-*-*-
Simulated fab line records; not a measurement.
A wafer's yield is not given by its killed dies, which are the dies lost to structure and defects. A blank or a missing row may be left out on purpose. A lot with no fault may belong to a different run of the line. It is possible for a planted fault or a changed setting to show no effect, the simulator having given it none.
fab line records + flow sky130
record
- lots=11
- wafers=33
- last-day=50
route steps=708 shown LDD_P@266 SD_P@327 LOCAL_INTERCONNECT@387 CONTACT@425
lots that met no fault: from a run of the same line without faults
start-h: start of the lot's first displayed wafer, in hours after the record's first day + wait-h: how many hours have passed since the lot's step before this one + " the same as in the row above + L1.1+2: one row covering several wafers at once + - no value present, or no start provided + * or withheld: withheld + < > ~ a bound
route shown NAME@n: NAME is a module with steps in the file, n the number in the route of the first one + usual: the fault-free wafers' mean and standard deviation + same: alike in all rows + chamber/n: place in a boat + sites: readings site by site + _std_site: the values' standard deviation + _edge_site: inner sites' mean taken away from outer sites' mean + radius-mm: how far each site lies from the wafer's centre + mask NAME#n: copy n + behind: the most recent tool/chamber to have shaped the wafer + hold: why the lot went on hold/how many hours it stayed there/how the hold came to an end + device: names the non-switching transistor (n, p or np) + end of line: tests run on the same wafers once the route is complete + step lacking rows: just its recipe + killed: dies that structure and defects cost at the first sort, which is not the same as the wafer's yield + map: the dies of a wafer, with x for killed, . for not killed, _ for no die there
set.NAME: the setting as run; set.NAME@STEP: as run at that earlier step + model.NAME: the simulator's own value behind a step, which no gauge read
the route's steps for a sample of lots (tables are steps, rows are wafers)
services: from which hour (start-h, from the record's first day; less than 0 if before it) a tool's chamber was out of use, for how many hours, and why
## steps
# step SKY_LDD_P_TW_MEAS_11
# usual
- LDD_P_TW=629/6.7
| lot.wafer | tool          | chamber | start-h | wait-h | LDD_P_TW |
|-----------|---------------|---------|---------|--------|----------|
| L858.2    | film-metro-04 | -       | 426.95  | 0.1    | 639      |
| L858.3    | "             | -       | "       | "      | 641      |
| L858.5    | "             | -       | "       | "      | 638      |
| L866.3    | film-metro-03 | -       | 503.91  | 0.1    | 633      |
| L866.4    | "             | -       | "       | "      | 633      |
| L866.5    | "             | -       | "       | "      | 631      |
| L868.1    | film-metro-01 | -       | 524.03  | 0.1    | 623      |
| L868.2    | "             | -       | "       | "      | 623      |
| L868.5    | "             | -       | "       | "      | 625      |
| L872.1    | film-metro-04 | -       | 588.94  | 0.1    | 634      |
-*-*-

● Activity
Only the lines from the top of the data through the line that contains "- LDD_P_TW=629/6.7" should be quoted, exactly as they stand.

● Response area
Simulated fab line records; not a measurement.
A wafer's yield is not given by its killed dies, which are the dies lost to structure and defects. A blank or a missing row may be left out on purpose. A lot with no fault may belong to a different run of the line. It is possible for a planted fault or a changed setting to show no effect, the simulator having given it none.
fab line records + flow sky130
record
- lots=11
- wafers=33
- last-day=50
route steps=708 shown LDD_P@266 SD_P@327 LOCAL_INTERCONNECT@387 CONTACT@425
lots that met no fault: from a run of the same line without faults
start-h: start of the lot's first displayed wafer, in hours after the record's first day + wait-h: how many hours have passed since the lot's step before this one + " the same as in the row above + L1.1+2: one row covering several wafers at once + - no value present, or no start provided + * or withheld: withheld + < > ~ a bound
route shown NAME@n: NAME is a module with steps in the file, n the number in the route of the first one + usual: the fault-free wafers' mean and standard deviation + same: alike in all rows + chamber/n: place in a boat + sites: readings site by site + _std_site: the values' standard deviation + _edge_site: inner sites' mean taken away from outer sites' mean + radius-mm: how far each site lies from the wafer's centre + mask NAME#n: copy n + behind: the most recent tool/chamber to have shaped the wafer + hold: why the lot went on hold/how many hours it stayed there/how the hold came to an end + device: names the non-switching transistor (n, p or np) + end of line: tests run on the same wafers once the route is complete + step lacking rows: just its recipe + killed: dies that structure and defects cost at the first sort, which is not the same as the wafer's yield + map: the dies of a wafer, with x for killed, . for not killed, _ for no die there
set.NAME: the setting as run; set.NAME@STEP: as run at that earlier step + model.NAME: the simulator's own value behind a step, which no gauge read
the route's steps for a sample of lots (tables are steps, rows are wafers)
services: from which hour (start-h, from the record's first day; less than 0 if before it) a tool's chamber was out of use, for how many hours, and why
## steps
# step SKY_LDD_P_TW_MEAS_11
# usual
- LDD_P_TW=629/6.7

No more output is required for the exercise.